□ □ □ □

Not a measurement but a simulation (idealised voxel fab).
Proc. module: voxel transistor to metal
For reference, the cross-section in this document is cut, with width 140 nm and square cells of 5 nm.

□ □ □ □

## ASSIGNED TASK
Copy down the material above exactly as it is.

## WORKED SOLUTION
Not a measurement but a simulation (idealised voxel fab).
Proc. module: voxel transistor to metal
For reference, the cross-section in this document is cut, with width 140 nm and square cells of 5 nm.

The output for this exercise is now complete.